Work request:
The lines to be extracted run from the start of the listing through the line containing "Section shown: cut."; copy them exactly and nothing else.

Listed records:
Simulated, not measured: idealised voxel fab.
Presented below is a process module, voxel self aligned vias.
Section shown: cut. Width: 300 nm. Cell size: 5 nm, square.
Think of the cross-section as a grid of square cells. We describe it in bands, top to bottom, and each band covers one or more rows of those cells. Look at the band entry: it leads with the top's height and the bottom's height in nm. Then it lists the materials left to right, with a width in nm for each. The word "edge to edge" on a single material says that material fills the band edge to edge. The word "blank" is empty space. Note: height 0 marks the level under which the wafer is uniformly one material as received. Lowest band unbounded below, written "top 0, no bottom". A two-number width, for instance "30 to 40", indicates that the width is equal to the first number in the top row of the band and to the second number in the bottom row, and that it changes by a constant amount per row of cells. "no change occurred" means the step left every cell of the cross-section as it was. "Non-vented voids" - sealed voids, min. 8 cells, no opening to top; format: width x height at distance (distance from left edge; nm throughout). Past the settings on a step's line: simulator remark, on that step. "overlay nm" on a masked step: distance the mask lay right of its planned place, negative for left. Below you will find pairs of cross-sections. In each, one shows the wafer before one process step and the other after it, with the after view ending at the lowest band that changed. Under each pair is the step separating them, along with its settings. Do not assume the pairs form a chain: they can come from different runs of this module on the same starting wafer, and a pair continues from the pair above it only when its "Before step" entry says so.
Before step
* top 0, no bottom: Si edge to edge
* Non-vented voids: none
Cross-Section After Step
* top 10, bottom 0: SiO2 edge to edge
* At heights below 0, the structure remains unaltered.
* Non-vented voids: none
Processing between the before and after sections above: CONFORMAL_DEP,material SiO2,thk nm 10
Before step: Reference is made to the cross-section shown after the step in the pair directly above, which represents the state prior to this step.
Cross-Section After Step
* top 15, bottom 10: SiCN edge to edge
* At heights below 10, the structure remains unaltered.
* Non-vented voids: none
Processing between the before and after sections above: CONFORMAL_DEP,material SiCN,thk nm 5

Written solution:
Simulated, not measured: idealised voxel fab.
Presented below is a process module, voxel self aligned vias.
Section shown: cut. Width: 300 nm. Cell size: 5 nm, square.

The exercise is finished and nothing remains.